**Task item**
Below is a listing from which only part is wanted; return exactly the lines from the one with "step 1, RECEIVE" up to and including the one with "step 16, COAT".

*** Entries supplied

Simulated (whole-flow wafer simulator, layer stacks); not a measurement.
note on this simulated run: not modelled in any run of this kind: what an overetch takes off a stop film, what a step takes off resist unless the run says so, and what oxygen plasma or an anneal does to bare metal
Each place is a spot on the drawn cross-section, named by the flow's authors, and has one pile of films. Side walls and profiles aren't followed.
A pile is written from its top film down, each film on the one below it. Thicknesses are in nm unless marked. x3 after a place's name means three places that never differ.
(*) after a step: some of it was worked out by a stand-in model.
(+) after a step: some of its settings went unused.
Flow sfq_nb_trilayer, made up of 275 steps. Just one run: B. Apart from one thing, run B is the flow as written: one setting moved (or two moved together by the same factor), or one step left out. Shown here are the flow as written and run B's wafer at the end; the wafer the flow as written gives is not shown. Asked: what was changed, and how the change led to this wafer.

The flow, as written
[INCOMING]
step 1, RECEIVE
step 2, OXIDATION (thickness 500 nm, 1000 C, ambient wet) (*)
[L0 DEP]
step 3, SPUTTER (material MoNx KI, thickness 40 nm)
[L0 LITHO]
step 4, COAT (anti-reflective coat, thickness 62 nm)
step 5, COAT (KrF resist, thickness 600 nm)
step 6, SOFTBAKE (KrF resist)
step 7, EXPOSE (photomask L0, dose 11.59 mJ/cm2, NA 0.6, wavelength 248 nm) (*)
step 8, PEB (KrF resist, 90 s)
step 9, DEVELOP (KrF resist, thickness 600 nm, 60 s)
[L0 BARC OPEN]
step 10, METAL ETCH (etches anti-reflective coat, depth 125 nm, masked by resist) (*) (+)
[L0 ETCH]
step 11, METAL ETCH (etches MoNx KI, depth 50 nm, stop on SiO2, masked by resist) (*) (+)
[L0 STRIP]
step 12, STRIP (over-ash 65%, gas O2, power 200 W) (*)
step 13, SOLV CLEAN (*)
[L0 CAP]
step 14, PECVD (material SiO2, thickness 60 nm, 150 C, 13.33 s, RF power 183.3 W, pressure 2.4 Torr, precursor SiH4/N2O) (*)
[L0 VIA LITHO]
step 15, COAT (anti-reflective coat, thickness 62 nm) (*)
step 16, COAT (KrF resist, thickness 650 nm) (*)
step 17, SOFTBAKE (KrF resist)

******

**Answer area**
step 1, RECEIVE
step 2, OXIDATION (thickness 500 nm, 1000 C, ambient wet) (*)
[L0 DEP]
step 3, SPUTTER (material MoNx KI, thickness 40 nm)
[L0 LITHO]
step 4, COAT (anti-reflective coat, thickness 62 nm)
step 5, COAT (KrF resist, thickness 600 nm)
step 6, SOFTBAKE (KrF resist)
step 7, EXPOSE (photomask L0, dose 11.59 mJ/cm2, NA 0.6, wavelength 248 nm) (*)
step 8, PEB (KrF resist, 90 s)
step 9, DEVELOP (KrF resist, thickness 600 nm, 60 s)
[L0 BARC OPEN]
step 10, METAL ETCH (etches anti-reflective coat, depth 125 nm, masked by resist) (*) (+)
[L0 ETCH]
step 11, METAL ETCH (etches MoNx KI, depth 50 nm, stop on SiO2, masked by resist) (*) (+)
[L0 STRIP]
step 12, STRIP (over-ash 65%, gas O2, power 200 W) (*)
step 13, SOLV CLEAN (*)
[L0 CAP]
step 14, PECVD (material SiO2, thickness 60 nm, 150 C, 13.33 s, RF power 183.3 W, pressure 2.4 Torr, precursor SiH4/N2O) (*)
[L0 VIA LITHO]
step 15, COAT (anti-reflective coat, thickness 62 nm) (*)
step 16, COAT (KrF resist, thickness 650 nm) (*)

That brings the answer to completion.